Brief >> Every record that follows should be output exactly as it is given.

Information given >>
'''
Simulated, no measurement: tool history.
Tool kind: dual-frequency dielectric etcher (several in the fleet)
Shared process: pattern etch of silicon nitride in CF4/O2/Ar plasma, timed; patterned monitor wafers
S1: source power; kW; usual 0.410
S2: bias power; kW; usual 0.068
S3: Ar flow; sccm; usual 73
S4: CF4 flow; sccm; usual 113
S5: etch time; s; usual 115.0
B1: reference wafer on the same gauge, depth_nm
'''

Task result >>
Simulated, no measurement: tool history.
Tool kind: dual-frequency dielectric etcher (several in the fleet)
Shared process: pattern etch of silicon nitride in CF4/O2/Ar plasma, timed; patterned monitor wafers
S1: source power; kW; usual 0.410
S2: bias power; kW; usual 0.068
S3: Ar flow; sccm; usual 73
S4: CF4 flow; sccm; usual 113
S5: etch time; s; usual 115.0
B1: reference wafer on the same gauge, depth_nm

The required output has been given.